# WORK TASK:
Would you output the whole of the data exactly?

# SOURCE MATERIAL:
□ □ □

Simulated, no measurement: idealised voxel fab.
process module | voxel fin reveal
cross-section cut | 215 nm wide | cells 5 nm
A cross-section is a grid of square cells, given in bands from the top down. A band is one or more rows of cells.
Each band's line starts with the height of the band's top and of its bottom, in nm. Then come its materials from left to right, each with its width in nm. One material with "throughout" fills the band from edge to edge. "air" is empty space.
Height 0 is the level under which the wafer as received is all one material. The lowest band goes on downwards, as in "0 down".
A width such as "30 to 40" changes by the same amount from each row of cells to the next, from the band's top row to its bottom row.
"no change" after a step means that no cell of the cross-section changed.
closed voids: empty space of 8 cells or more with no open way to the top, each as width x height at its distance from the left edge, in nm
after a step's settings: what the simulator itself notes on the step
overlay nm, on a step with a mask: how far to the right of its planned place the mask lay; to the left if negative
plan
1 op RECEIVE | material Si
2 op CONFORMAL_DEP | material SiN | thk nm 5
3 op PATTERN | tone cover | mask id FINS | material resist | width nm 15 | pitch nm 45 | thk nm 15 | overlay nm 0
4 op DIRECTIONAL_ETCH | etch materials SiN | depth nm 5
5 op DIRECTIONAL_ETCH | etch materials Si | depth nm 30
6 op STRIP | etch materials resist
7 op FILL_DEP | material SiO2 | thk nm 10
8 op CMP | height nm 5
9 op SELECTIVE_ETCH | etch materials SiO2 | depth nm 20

□ □ □

# YOUR RESPONSE:
Simulated, no measurement: idealised voxel fab.
process module | voxel fin reveal
cross-section cut | 215 nm wide | cells 5 nm
A cross-section is a grid of square cells, given in bands from the top down. A band is one or more rows of cells.
Each band's line starts with the height of the band's top and of its bottom, in nm. Then come its materials from left to right, each with its width in nm. One material with "throughout" fills the band from edge to edge. "air" is empty space.
Height 0 is the level under which the wafer as received is all one material. The lowest band goes on downwards, as in "0 down".
A width such as "30 to 40" changes by the same amount from each row of cells to the next, from the band's top row to its bottom row.
"no change" after a step means that no cell of the cross-section changed.
closed voids: empty space of 8 cells or more with no open way to the top, each as width x height at its distance from the left edge, in nm
after a step's settings: what the simulator itself notes on the step
overlay nm, on a step with a mask: how far to the right of its planned place the mask lay; to the left if negative
plan
1 op RECEIVE | material Si
2 op CONFORMAL_DEP | material SiN | thk nm 5
3 op PATTERN | tone cover | mask id FINS | material resist | width nm 15 | pitch nm 45 | thk nm 15 | overlay nm 0
4 op DIRECTIONAL_ETCH | etch materials SiN | depth nm 5
5 op DIRECTIONAL_ETCH | etch materials Si | depth nm 30
6 op STRIP | etch materials resist
7 op FILL_DEP | material SiO2 | thk nm 10
8 op CMP | height nm 5
9 op SELECTIVE_ETCH | etch materials SiO2 | depth nm 20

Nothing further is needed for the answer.